Work order
Every line from the first one in the listing down to the line with "170 nm wide, 5" should be restated word for word.

Data excerpts
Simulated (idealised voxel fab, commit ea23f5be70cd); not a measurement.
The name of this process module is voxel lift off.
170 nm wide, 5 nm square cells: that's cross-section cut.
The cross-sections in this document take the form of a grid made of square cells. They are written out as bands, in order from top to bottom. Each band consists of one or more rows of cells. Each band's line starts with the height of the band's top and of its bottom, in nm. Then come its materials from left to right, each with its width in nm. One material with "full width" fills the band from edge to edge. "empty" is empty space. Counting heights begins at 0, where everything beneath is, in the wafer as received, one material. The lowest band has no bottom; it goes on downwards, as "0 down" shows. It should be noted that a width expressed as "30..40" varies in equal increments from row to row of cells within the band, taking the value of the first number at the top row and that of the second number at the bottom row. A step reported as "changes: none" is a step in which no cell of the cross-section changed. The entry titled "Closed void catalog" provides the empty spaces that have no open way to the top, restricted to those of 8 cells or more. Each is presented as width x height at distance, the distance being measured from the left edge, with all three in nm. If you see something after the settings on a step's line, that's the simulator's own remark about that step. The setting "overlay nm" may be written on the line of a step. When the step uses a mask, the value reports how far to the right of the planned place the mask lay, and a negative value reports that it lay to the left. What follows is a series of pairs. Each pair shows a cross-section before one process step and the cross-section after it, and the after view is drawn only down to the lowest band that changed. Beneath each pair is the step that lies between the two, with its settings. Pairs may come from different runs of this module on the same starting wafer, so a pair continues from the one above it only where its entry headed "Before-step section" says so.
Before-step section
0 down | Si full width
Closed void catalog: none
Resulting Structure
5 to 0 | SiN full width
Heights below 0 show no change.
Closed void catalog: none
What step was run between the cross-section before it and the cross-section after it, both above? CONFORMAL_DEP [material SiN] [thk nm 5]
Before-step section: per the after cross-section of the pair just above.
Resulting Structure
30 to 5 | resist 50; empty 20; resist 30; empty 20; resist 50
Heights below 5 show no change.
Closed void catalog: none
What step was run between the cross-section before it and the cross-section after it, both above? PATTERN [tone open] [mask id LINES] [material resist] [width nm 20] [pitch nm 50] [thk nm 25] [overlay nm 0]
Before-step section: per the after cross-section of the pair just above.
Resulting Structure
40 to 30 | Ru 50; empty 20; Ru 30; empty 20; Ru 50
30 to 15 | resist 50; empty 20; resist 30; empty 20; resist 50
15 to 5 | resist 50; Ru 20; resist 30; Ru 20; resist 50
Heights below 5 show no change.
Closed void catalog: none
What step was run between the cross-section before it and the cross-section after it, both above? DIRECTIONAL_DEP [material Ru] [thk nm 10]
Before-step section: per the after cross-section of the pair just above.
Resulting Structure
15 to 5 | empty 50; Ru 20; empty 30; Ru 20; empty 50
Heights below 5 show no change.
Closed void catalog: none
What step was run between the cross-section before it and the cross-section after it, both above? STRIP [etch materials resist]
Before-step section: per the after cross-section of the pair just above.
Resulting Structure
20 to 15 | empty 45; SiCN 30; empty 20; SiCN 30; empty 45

Your response
Simulated (idealised voxel fab, commit ea23f5be70cd); not a measurement.
The name of this process module is voxel lift off.
170 nm wide, 5 nm square cells: that's cross-section cut.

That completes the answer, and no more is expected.